========================================
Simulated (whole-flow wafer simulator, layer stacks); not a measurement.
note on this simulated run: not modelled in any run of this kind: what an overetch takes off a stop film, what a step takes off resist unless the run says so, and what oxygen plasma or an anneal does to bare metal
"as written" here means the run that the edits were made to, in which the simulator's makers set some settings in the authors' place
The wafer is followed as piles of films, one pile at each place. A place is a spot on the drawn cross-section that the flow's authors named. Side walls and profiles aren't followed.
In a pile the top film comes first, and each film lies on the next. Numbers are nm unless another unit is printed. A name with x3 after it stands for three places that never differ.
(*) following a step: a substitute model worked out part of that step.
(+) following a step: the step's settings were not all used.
========================================

(ACTIVITY) An exact transcription of the entries is needed, complete to the final line.

(ANSWER AREA)
Simulated (whole-flow wafer simulator, layer stacks); not a measurement.
note on this simulated run: not modelled in any run of this kind: what an overetch takes off a stop film, what a step takes off resist unless the run says so, and what oxygen plasma or an anneal does to bare metal
"as written" here means the run that the edits were made to, in which the simulator's makers set some settings in the authors' place
The wafer is followed as piles of films, one pile at each place. A place is a spot on the drawn cross-section that the flow's authors named. Side walls and profiles aren't followed.
In a pile the top film comes first, and each film lies on the next. Numbers are nm unless another unit is printed. A name with x3 after it stands for three places that never differ.
(*) following a step: a substitute model worked out part of that step.
(+) following a step: the step's settings were not all used.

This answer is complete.